Work order: All lines from the first line of the material up to and including the line with "the authors' place" must be copied exactly, and no others.

Data extract:
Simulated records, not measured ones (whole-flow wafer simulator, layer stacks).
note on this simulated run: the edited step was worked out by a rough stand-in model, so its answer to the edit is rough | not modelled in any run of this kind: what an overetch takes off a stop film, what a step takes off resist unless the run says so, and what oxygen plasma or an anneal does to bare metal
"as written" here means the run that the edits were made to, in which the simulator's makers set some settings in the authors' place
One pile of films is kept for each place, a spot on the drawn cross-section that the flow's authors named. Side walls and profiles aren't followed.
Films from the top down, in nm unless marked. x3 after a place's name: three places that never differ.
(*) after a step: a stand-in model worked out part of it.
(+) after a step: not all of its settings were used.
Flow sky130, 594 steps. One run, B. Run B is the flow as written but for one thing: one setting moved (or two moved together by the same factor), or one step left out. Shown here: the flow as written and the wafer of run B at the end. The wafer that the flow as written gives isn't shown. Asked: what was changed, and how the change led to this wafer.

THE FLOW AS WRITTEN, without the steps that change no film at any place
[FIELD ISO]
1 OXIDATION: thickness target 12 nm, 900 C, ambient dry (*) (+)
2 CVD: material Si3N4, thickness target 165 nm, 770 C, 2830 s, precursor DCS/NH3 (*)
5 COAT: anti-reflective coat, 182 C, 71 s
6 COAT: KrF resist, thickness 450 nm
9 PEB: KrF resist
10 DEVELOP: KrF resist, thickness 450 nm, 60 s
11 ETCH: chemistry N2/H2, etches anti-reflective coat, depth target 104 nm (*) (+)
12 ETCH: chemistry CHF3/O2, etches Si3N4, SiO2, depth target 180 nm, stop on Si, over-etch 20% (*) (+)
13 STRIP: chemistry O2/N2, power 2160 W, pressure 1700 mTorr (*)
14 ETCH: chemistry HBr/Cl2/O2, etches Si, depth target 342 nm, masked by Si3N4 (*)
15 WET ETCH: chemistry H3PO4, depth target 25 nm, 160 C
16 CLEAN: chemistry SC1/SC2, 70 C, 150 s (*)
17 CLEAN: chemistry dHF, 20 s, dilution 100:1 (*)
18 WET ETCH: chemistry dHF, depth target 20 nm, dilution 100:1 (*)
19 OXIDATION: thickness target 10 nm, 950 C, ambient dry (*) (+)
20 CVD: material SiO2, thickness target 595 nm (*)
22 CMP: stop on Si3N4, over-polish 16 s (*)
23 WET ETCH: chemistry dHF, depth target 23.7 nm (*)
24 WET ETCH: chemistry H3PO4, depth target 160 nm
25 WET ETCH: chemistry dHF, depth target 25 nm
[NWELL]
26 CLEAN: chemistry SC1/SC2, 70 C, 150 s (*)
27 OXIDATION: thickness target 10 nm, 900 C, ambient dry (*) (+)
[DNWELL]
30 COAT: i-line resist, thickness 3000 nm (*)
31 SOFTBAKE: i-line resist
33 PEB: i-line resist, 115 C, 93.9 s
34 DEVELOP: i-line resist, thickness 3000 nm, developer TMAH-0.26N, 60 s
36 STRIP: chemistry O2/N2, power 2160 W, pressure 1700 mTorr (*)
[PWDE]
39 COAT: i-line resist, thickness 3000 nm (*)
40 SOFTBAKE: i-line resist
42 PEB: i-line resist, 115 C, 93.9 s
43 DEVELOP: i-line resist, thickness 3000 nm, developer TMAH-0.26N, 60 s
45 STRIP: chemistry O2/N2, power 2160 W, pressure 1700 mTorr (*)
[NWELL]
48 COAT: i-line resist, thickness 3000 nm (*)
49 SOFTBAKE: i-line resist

Exercise output:
Simulated records, not measured ones (whole-flow wafer simulator, layer stacks).
note on this simulated run: the edited step was worked out by a rough stand-in model, so its answer to the edit is rough | not modelled in any run of this kind: what an overetch takes off a stop film, what a step takes off resist unless the run says so, and what oxygen plasma or an anneal does to bare metal
"as written" here means the run that the edits were made to, in which the simulator's makers set some settings in the authors' place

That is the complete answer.